- **Brief**:
Below are the records. Transcribe them exactly.

########

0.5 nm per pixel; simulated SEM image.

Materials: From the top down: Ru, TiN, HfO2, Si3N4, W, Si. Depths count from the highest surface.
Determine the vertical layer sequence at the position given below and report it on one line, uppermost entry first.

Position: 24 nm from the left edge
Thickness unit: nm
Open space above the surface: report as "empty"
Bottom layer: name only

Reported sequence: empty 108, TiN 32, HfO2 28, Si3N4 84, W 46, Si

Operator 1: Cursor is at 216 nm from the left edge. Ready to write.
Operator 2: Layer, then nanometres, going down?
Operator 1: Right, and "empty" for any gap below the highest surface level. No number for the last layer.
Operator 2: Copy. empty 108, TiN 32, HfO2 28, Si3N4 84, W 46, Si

########

- **Response**:
0.5 nm per pixel; simulated SEM image.

Materials: From the top down: Ru, TiN, HfO2, Si3N4, W, Si. Depths count from the highest surface.
Determine the vertical layer sequence at the position given below and report it on one line, uppermost entry first.

Position: 24 nm from the left edge
Thickness unit: nm
Open space above the surface: report as "empty"
Bottom layer: name only

Reported sequence: empty 108, TiN 32, HfO2 28, Si3N4 84, W 46, Si

Operator 1: Cursor is at 216 nm from the left edge. Ready to write.
Operator 2: Layer, then nanometres, going down?
Operator 1: Right, and "empty" for any gap below the highest surface level. No number for the last layer.
Operator 2: Copy. empty 108, TiN 32, HfO2 28, Si3N4 84, W 46, Si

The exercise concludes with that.